### Assigned task:
Transcribe all of the records precisely as they are presented.

### Exercise data:

────

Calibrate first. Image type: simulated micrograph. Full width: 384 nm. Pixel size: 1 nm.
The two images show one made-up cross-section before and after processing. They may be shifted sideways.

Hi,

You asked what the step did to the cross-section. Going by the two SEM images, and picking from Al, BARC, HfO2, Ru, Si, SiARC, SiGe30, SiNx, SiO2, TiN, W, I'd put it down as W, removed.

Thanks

────

### Exercise output:
Calibrate first. Image type: simulated micrograph. Full width: 384 nm. Pixel size: 1 nm.
The two images show one made-up cross-section before and after processing. They may be shifted sideways.

Hi,

You asked what the step did to the cross-section. Going by the two SEM images, and picking from Al, BARC, HfO2, Ru, Si, SiARC, SiGe30, SiNx, SiO2, TiN, W, I'd put it down as W, removed.

Thanks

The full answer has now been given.